#### Supplied entries

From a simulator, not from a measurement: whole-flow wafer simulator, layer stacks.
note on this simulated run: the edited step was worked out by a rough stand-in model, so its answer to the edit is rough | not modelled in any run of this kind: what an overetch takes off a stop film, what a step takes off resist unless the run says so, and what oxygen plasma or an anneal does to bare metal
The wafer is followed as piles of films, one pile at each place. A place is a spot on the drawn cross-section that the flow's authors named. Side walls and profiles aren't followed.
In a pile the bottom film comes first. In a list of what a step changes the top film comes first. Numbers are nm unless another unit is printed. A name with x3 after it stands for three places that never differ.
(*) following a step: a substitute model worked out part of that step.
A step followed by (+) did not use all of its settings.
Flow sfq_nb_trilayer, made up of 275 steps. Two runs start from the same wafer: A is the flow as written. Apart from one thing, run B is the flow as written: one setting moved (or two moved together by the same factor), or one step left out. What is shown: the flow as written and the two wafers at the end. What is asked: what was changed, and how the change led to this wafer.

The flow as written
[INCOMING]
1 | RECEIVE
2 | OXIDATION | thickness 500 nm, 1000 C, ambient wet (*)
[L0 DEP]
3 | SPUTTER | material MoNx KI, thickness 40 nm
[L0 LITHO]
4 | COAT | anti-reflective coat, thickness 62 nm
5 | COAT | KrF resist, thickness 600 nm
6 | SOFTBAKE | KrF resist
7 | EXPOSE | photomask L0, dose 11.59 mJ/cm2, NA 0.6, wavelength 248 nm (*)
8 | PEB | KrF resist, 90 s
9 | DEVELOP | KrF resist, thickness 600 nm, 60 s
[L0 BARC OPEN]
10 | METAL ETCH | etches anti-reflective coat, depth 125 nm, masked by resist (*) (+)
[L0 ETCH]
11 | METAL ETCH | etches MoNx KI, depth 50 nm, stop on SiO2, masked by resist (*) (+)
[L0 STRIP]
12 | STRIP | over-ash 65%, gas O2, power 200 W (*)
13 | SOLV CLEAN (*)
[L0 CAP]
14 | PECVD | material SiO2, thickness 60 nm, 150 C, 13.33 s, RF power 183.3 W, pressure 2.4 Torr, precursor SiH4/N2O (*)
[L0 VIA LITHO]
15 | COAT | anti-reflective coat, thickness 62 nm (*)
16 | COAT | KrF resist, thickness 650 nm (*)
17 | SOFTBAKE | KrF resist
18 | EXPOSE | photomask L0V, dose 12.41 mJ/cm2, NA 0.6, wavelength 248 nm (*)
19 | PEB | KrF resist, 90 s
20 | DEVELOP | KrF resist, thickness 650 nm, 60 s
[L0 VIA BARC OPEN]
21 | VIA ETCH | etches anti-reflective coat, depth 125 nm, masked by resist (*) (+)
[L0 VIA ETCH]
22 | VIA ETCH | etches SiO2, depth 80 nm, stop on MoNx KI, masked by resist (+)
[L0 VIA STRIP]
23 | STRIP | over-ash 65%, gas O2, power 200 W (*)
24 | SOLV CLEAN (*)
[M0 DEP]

########

Using the data above, transcribe the lines that run from the line with "11 | METAL ETCH" to the line with "24 | SOLV CLEAN (*)", both ends kept, and output nothing else.

11 | METAL ETCH | etches MoNx KI, depth 50 nm, stop on SiO2, masked by resist (*) (+)
[L0 STRIP]
12 | STRIP | over-ash 65%, gas O2, power 200 W (*)
13 | SOLV CLEAN (*)
[L0 CAP]
14 | PECVD | material SiO2, thickness 60 nm, 150 C, 13.33 s, RF power 183.3 W, pressure 2.4 Torr, precursor SiH4/N2O (*)
[L0 VIA LITHO]
15 | COAT | anti-reflective coat, thickness 62 nm (*)
16 | COAT | KrF resist, thickness 650 nm (*)
17 | SOFTBAKE | KrF resist
18 | EXPOSE | photomask L0V, dose 12.41 mJ/cm2, NA 0.6, wavelength 248 nm (*)
19 | PEB | KrF resist, 90 s
20 | DEVELOP | KrF resist, thickness 650 nm, 60 s
[L0 VIA BARC OPEN]
21 | VIA ETCH | etches anti-reflective coat, depth 125 nm, masked by resist (*) (+)
[L0 VIA ETCH]
22 | VIA ETCH | etches SiO2, depth 80 nm, stop on MoNx KI, masked by resist (+)
[L0 VIA STRIP]
23 | STRIP | over-ash 65%, gas O2, power 200 W (*)
24 | SOLV CLEAN (*)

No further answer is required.